» **ACTIVITY**
Could each entry below be printed again exactly as given?

» **DATA LISTING**
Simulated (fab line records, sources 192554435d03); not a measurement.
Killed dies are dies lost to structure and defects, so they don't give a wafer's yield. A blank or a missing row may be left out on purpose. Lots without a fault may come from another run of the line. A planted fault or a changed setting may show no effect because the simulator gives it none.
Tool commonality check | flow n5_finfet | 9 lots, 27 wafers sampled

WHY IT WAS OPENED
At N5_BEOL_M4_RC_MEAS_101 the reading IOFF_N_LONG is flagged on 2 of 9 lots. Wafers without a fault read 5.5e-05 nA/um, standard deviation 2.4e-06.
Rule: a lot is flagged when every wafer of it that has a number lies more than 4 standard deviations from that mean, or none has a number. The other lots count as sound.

» **ANSWER SECTION**
Simulated (fab line records, sources 192554435d03); not a measurement.
Killed dies are dies lost to structure and defects, so they don't give a wafer's yield. A blank or a missing row may be left out on purpose. Lots without a fault may come from another run of the line. A planted fault or a changed setting may show no effect because the simulator gives it none.
Tool commonality check | flow n5_finfet | 9 lots, 27 wafers sampled

WHY IT WAS OPENED
At N5_BEOL_M4_RC_MEAS_101 the reading IOFF_N_LONG is flagged on 2 of 9 lots. Wafers without a fault read 5.5e-05 nA/um, standard deviation 2.4e-06.
Rule: a lot is flagged when every wafer of it that has a number lies more than 4 standard deviations from that mean, or none has a number. The other lots count as sound.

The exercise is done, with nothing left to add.